> Data listing
------------

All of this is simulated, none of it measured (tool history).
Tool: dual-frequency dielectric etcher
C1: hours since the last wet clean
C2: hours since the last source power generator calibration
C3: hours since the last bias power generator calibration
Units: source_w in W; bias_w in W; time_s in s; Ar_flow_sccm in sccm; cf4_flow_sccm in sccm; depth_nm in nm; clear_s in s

------------

> Work request
All of the entries are to be transcribed exactly.

> Answer box
All of this is simulated, none of it measured (tool history).
Tool: dual-frequency dielectric etcher
C1: hours since the last wet clean
C2: hours since the last source power generator calibration
C3: hours since the last bias power generator calibration
Units: source_w in W; bias_w in W; time_s in s; Ar_flow_sccm in sccm; cf4_flow_sccm in sccm; depth_nm in nm; clear_s in s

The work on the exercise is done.